DATASET CONTENT:
--------------------

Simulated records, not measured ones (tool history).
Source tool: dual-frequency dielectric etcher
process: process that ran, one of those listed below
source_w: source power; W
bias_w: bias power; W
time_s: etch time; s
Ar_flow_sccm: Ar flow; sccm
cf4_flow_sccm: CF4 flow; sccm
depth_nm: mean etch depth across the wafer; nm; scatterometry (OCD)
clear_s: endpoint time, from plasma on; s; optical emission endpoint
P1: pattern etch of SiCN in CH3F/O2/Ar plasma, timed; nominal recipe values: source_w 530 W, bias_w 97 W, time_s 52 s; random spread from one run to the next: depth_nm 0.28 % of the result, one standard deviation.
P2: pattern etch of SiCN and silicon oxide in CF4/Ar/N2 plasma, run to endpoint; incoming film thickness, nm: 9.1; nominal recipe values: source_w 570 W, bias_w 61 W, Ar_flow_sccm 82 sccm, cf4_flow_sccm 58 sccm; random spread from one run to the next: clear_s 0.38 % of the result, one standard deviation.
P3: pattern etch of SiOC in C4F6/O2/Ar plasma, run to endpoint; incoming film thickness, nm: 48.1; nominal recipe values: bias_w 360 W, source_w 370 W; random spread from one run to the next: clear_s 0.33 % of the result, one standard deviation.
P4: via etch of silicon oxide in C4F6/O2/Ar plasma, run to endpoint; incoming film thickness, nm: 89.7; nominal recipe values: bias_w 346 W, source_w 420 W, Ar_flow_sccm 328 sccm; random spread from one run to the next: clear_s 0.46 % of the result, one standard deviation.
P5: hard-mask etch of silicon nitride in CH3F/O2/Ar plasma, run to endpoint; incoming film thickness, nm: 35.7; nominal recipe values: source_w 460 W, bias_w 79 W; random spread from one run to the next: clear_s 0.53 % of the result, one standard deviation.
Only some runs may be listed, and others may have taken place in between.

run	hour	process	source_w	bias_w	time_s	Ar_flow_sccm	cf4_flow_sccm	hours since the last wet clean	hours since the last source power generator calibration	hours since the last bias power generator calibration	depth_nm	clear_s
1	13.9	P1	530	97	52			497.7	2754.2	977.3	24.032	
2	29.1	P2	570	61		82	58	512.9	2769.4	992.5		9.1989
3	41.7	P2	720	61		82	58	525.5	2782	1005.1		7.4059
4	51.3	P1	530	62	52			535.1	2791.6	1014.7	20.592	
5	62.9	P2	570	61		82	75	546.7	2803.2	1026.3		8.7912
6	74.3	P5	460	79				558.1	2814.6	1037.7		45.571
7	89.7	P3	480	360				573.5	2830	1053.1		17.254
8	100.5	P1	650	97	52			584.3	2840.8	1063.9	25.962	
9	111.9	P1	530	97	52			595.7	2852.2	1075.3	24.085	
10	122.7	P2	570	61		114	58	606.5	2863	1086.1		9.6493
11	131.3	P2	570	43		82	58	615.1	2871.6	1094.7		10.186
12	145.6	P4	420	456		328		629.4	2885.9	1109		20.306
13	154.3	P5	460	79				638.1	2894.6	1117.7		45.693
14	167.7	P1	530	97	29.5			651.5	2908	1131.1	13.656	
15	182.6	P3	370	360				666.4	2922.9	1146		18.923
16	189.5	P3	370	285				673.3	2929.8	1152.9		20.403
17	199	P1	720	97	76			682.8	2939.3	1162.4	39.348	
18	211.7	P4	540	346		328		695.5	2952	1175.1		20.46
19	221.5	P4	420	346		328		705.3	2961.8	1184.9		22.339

--------------------

REQUIRED ACTION: Look above for the line holding "process: process that" and the line holding "Only some runs". Retype both, and every line between them, word for word and nothing else.

ANSWER AREA:
process: process that ran, one of those listed below
source_w: source power; W
bias_w: bias power; W
time_s: etch time; s
Ar_flow_sccm: Ar flow; sccm
cf4_flow_sccm: CF4 flow; sccm
depth_nm: mean etch depth across the wafer; nm; scatterometry (OCD)
clear_s: endpoint time, from plasma on; s; optical emission endpoint
P1: pattern etch of SiCN in CH3F/O2/Ar plasma, timed; nominal recipe values: source_w 530 W, bias_w 97 W, time_s 52 s; random spread from one run to the next: depth_nm 0.28 % of the result, one standard deviation.
P2: pattern etch of SiCN and silicon oxide in CF4/Ar/N2 plasma, run to endpoint; incoming film thickness, nm: 9.1; nominal recipe values: source_w 570 W, bias_w 61 W, Ar_flow_sccm 82 sccm, cf4_flow_sccm 58 sccm; random spread from one run to the next: clear_s 0.38 % of the result, one standard deviation.
P3: pattern etch of SiOC in C4F6/O2/Ar plasma, run to endpoint; incoming film thickness, nm: 48.1; nominal recipe values: bias_w 360 W, source_w 370 W; random spread from one run to the next: clear_s 0.33 % of the result, one standard deviation.
P4: via etch of silicon oxide in C4F6/O2/Ar plasma, run to endpoint; incoming film thickness, nm: 89.7; nominal recipe values: bias_w 346 W, source_w 420 W, Ar_flow_sccm 328 sccm; random spread from one run to the next: clear_s 0.46 % of the result, one standard deviation.
P5: hard-mask etch of silicon nitride in CH3F/O2/Ar plasma, run to endpoint; incoming film thickness, nm: 35.7; nominal recipe values: source_w 460 W, bias_w 79 W; random spread from one run to the next: clear_s 0.53 % of the result, one standard deviation.
Only some runs may be listed, and others may have taken place in between.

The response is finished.